> _WORK ITEM_
Every single entry below should be reproduced verbatim.

> _DATA SUPPLIED_
━━━━

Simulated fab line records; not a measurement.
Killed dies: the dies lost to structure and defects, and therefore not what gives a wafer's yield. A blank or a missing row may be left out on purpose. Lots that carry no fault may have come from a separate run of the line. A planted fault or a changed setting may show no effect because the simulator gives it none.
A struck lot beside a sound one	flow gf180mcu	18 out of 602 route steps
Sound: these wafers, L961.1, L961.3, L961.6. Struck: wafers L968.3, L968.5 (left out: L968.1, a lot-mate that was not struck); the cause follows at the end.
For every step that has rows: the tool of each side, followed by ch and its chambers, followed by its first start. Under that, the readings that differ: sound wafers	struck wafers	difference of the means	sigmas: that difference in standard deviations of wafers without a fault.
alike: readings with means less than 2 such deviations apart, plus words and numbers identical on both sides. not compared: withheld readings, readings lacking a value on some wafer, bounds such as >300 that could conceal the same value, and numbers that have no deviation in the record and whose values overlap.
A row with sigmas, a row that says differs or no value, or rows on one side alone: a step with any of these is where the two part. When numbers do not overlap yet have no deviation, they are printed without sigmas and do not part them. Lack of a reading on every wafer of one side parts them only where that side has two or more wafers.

━━━━

> _PROBLEM SOLUTION_
Simulated fab line records; not a measurement.
Killed dies: the dies lost to structure and defects, and therefore not what gives a wafer's yield. A blank or a missing row may be left out on purpose. Lots that carry no fault may have come from a separate run of the line. A planted fault or a changed setting may show no effect because the simulator gives it none.
A struck lot beside a sound one	flow gf180mcu	18 out of 602 route steps
Sound: these wafers, L961.1, L961.3, L961.6. Struck: wafers L968.3, L968.5 (left out: L968.1, a lot-mate that was not struck); the cause follows at the end.
For every step that has rows: the tool of each side, followed by ch and its chambers, followed by its first start. Under that, the readings that differ: sound wafers	struck wafers	difference of the means	sigmas: that difference in standard deviations of wafers without a fault.
alike: readings with means less than 2 such deviations apart, plus words and numbers identical on both sides. not compared: withheld readings, readings lacking a value on some wafer, bounds such as >300 that could conceal the same value, and numbers that have no deviation in the record and whose values overlap.
A row with sigmas, a row that says differs or no value, or rows on one side alone: a step with any of these is where the two part. When numbers do not overlap yet have no deviation, they are printed without sigmas and do not part them. Lack of a reading on every wafer of one side parts them only where that side has two or more wafers.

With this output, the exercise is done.